Find the line in the entries below that contains "Si full width". Repeat it exactly, and every line after it through the line that contains "SiN full width".

[Material shown Boundary: Start]
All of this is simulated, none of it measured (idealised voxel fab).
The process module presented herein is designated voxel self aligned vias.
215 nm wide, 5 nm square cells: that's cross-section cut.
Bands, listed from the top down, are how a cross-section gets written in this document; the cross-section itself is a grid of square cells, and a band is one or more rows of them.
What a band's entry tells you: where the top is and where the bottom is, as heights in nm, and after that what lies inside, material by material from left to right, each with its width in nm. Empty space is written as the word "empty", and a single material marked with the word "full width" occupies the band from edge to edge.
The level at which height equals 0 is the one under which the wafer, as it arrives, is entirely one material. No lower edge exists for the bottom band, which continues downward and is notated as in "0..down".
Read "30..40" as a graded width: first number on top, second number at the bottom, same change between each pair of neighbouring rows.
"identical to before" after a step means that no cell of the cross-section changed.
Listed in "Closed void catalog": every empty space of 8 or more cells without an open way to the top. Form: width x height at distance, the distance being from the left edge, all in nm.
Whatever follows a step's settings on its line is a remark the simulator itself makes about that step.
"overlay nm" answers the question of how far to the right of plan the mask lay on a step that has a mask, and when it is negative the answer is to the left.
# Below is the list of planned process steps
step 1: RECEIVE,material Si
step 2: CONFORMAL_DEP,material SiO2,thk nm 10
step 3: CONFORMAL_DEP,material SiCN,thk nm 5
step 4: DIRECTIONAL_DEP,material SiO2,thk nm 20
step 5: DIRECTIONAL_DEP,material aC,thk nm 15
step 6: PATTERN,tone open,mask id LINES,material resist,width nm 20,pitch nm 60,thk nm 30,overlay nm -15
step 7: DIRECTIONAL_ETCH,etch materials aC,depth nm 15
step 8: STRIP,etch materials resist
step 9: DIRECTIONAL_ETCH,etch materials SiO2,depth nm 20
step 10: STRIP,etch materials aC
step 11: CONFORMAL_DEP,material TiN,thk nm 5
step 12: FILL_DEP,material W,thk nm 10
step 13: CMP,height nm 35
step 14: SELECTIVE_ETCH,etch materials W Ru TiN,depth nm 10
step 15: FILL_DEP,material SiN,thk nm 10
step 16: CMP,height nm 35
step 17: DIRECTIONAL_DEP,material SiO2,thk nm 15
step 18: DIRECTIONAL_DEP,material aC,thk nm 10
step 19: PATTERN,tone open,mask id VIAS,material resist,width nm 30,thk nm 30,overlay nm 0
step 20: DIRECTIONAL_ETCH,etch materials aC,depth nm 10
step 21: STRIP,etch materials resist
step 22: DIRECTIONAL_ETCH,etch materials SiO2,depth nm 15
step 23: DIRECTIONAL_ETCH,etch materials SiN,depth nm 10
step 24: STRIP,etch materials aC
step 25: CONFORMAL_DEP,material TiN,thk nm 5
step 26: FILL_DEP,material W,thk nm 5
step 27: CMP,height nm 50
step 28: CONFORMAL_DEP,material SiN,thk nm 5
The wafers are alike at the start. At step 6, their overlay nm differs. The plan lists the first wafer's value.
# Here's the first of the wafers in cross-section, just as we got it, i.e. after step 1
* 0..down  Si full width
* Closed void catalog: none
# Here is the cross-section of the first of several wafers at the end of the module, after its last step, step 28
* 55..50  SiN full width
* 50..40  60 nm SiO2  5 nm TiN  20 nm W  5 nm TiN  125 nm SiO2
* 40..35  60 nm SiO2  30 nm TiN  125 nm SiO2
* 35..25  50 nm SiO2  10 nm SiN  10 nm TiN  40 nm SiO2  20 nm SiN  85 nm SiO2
[Material shown Boundary: End]

Task solution.
* 0..down  Si full width
* Closed void catalog: none
# Here is the cross-section of the first of several wafers at the end of the module, after its last step, step 28
* 55..50  SiN full width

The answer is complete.